■ WORK TASK ■
Within the data that follows, set down exactly the lines from the one containing "Heights are measured" through the one containing "stated in nm.", both ends included.

■ EXTRACTED RECORDS ■
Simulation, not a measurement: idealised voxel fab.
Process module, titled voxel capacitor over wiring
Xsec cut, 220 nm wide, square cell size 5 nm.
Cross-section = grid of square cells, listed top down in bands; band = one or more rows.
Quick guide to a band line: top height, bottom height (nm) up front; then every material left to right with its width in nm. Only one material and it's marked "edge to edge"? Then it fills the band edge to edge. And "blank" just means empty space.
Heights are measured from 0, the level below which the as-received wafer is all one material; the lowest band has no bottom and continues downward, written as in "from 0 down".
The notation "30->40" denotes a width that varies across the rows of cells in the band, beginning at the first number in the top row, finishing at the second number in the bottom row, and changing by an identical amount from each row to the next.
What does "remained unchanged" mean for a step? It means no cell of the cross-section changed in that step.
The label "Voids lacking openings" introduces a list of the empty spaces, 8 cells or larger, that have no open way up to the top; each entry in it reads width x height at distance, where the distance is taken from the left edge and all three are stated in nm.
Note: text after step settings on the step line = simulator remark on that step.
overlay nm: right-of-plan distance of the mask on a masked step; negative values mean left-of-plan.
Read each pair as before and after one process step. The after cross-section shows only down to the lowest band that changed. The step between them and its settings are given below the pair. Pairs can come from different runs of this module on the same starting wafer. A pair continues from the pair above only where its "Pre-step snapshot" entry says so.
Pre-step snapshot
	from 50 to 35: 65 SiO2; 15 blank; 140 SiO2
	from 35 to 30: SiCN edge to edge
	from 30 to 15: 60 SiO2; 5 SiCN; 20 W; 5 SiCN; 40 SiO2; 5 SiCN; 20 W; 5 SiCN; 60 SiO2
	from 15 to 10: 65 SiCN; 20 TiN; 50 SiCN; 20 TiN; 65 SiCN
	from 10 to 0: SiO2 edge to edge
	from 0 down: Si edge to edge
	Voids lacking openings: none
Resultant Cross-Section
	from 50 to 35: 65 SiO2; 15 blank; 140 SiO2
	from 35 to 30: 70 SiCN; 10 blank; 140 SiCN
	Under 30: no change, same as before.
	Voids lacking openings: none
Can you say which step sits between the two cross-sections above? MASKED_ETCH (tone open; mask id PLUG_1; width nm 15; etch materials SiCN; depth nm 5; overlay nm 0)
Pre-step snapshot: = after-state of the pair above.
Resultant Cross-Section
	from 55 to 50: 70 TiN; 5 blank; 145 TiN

■ RESPONSE AREA ■
Heights are measured from 0, the level below which the as-received wafer is all one material; the lowest band has no bottom and continues downward, written as in "from 0 down".
The notation "30->40" denotes a width that varies across the rows of cells in the band, beginning at the first number in the top row, finishing at the second number in the bottom row, and changing by an identical amount from each row to the next.
What does "remained unchanged" mean for a step? It means no cell of the cross-section changed in that step.
The label "Voids lacking openings" introduces a list of the empty spaces, 8 cells or larger, that have no open way up to the top; each entry in it reads width x height at distance, where the distance is taken from the left edge and all three are stated in nm.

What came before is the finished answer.